*Action item:* Within the data that follows, set down exactly the lines from the one containing "Usual settings: time" through the one containing "The tool's runs may not all be listed.", both ends included.

━━━

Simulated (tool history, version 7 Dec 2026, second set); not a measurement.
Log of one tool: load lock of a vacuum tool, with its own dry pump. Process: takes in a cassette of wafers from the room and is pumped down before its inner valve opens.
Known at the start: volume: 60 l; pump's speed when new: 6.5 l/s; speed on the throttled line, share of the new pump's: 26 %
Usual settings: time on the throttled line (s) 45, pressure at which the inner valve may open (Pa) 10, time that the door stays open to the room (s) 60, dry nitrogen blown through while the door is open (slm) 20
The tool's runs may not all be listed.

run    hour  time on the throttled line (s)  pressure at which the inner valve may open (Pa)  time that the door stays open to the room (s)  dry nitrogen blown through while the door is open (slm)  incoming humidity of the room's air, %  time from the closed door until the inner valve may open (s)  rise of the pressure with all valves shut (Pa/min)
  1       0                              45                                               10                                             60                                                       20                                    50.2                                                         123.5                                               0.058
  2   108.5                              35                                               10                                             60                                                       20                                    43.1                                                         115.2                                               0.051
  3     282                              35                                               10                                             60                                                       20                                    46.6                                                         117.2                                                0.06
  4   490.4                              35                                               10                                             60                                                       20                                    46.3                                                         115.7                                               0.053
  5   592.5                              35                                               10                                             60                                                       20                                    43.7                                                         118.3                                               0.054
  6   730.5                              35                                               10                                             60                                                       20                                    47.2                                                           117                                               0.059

━━━

*Solution:*
Usual settings: time on the throttled line (s) 45, pressure at which the inner valve may open (Pa) 10, time that the door stays open to the room (s) 60, dry nitrogen blown through while the door is open (slm) 20
The tool's runs may not all be listed.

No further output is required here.